• **Material shown**
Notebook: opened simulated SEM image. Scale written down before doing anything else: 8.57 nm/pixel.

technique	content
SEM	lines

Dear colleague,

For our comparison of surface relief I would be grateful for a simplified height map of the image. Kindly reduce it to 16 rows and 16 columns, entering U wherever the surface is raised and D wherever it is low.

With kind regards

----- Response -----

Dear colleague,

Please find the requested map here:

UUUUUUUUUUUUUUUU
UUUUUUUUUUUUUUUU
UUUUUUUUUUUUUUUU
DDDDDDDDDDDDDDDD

• **Assignment**
Exactly as they appear above, return all of the records.

• **Written response**
Notebook: opened simulated SEM image. Scale written down before doing anything else: 8.57 nm/pixel.

technique	content
SEM	lines

Dear colleague,

For our comparison of surface relief I would be grateful for a simplified height map of the image. Kindly reduce it to 16 rows and 16 columns, entering U wherever the surface is raised and D wherever it is low.

With kind regards

----- Response -----

Dear colleague,

Please find the requested map here:

UUUUUUUUUUUUUUUU
UUUUUUUUUUUUUUUU
UUUUUUUUUUUUUUUU
DDDDDDDDDDDDDDDD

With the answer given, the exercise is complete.